# BRIEF:
Write out again the entries from the first line to the line that includes "[L0 VIA LITHO]", keeping both of those lines.

═══ LISTED RECORDS ═══
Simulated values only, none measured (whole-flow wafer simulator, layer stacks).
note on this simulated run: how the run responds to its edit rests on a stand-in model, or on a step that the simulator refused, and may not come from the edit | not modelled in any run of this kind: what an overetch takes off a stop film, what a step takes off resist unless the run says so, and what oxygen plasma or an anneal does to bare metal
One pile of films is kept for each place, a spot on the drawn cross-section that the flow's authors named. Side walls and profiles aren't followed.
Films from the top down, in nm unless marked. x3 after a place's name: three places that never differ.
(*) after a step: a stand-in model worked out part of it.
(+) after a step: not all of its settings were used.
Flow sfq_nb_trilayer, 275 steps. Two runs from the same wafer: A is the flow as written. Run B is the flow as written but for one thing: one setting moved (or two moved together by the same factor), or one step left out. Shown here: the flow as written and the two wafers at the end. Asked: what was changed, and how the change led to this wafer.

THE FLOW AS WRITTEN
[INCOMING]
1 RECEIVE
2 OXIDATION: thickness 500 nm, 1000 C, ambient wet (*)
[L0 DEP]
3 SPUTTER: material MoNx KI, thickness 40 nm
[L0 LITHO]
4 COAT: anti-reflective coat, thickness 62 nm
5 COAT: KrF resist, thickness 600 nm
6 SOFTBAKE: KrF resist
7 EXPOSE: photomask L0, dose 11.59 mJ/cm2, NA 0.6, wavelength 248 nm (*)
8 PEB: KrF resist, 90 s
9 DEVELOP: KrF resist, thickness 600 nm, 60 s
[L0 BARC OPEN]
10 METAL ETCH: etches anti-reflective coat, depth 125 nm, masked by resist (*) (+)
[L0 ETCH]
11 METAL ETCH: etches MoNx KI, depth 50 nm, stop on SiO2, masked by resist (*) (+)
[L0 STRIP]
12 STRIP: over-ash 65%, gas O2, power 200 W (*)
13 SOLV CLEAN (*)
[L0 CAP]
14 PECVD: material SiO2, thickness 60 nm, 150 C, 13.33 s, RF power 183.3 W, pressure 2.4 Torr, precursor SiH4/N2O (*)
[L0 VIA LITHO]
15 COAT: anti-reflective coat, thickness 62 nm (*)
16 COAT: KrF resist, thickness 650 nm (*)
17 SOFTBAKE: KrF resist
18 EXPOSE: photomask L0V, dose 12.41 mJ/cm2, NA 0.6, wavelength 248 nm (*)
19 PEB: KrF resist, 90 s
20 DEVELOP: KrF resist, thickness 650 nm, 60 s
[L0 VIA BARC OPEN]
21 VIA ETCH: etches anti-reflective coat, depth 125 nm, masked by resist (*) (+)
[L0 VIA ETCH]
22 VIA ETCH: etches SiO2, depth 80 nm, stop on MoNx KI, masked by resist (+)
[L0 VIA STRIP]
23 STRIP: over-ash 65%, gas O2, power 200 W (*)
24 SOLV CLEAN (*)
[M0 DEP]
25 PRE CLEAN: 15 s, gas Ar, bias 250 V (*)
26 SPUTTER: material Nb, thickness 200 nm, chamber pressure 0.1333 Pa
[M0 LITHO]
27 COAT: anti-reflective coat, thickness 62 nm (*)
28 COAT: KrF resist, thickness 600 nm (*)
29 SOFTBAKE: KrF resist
═══

# EXERCISE SOLUTION:
Simulated values only, none measured (whole-flow wafer simulator, layer stacks).
note on this simulated run: how the run responds to its edit rests on a stand-in model, or on a step that the simulator refused, and may not come from the edit | not modelled in any run of this kind: what an overetch takes off a stop film, what a step takes off resist unless the run says so, and what oxygen plasma or an anneal does to bare metal
One pile of films is kept for each place, a spot on the drawn cross-section that the flow's authors named. Side walls and profiles aren't followed.
Films from the top down, in nm unless marked. x3 after a place's name: three places that never differ.
(*) after a step: a stand-in model worked out part of it.
(+) after a step: not all of its settings were used.
Flow sfq_nb_trilayer, 275 steps. Two runs from the same wafer: A is the flow as written. Run B is the flow as written but for one thing: one setting moved (or two moved together by the same factor), or one step left out. Shown here: the flow as written and the two wafers at the end. Asked: what was changed, and how the change led to this wafer.

THE FLOW AS WRITTEN
[INCOMING]
1 RECEIVE
2 OXIDATION: thickness 500 nm, 1000 C, ambient wet (*)
[L0 DEP]
3 SPUTTER: material MoNx KI, thickness 40 nm
[L0 LITHO]
4 COAT: anti-reflective coat, thickness 62 nm
5 COAT: KrF resist, thickness 600 nm
6 SOFTBAKE: KrF resist
7 EXPOSE: photomask L0, dose 11.59 mJ/cm2, NA 0.6, wavelength 248 nm (*)
8 PEB: KrF resist, 90 s
9 DEVELOP: KrF resist, thickness 600 nm, 60 s
[L0 BARC OPEN]
10 METAL ETCH: etches anti-reflective coat, depth 125 nm, masked by resist (*) (+)
[L0 ETCH]
11 METAL ETCH: etches MoNx KI, depth 50 nm, stop on SiO2, masked by resist (*) (+)
[L0 STRIP]
12 STRIP: over-ash 65%, gas O2, power 200 W (*)
13 SOLV CLEAN (*)
[L0 CAP]
14 PECVD: material SiO2, thickness 60 nm, 150 C, 13.33 s, RF power 183.3 W, pressure 2.4 Torr, precursor SiH4/N2O (*)
[L0 VIA LITHO]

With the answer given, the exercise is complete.